■ **WORK ITEM**:
Your reply should contain every record, restated word for word.

◇ ◇ ◇ ◇

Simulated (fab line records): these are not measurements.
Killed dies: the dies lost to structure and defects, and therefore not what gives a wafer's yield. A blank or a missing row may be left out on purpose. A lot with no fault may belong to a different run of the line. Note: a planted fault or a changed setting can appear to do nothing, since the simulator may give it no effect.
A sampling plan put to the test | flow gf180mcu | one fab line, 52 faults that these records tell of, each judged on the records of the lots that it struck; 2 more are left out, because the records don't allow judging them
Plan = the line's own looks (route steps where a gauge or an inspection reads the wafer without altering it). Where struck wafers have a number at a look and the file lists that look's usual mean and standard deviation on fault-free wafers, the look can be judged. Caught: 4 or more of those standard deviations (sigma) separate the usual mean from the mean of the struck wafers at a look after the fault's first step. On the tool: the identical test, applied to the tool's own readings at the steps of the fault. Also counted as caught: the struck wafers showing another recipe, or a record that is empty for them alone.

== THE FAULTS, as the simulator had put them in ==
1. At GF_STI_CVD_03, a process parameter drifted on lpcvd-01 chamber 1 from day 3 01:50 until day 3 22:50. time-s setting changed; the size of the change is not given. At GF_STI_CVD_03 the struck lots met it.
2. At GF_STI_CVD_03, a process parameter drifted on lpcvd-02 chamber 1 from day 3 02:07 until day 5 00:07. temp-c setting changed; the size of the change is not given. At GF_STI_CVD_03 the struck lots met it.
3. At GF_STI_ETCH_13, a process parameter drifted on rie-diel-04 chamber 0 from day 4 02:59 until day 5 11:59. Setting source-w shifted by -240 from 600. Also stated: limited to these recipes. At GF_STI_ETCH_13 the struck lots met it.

◇ ◇ ◇ ◇

■ **WRITTEN ANSWER**:
Simulated (fab line records): these are not measurements.
Killed dies: the dies lost to structure and defects, and therefore not what gives a wafer's yield. A blank or a missing row may be left out on purpose. A lot with no fault may belong to a different run of the line. Note: a planted fault or a changed setting can appear to do nothing, since the simulator may give it no effect.
A sampling plan put to the test | flow gf180mcu | one fab line, 52 faults that these records tell of, each judged on the records of the lots that it struck; 2 more are left out, because the records don't allow judging them
Plan = the line's own looks (route steps where a gauge or an inspection reads the wafer without altering it). Where struck wafers have a number at a look and the file lists that look's usual mean and standard deviation on fault-free wafers, the look can be judged. Caught: 4 or more of those standard deviations (sigma) separate the usual mean from the mean of the struck wafers at a look after the fault's first step. On the tool: the identical test, applied to the tool's own readings at the steps of the fault. Also counted as caught: the struck wafers showing another recipe, or a record that is empty for them alone.

== THE FAULTS, as the simulator had put them in ==
1. At GF_STI_CVD_03, a process parameter drifted on lpcvd-01 chamber 1 from day 3 01:50 until day 3 22:50. time-s setting changed; the size of the change is not given. At GF_STI_CVD_03 the struck lots met it.
2. At GF_STI_CVD_03, a process parameter drifted on lpcvd-02 chamber 1 from day 3 02:07 until day 5 00:07. temp-c setting changed; the size of the change is not given. At GF_STI_CVD_03 the struck lots met it.
3. At GF_STI_ETCH_13, a process parameter drifted on rie-diel-04 chamber 0 from day 4 02:59 until day 5 11:59. Setting source-w shifted by -240 from 600. Also stated: limited to these recipes. At GF_STI_ETCH_13 the struck lots met it.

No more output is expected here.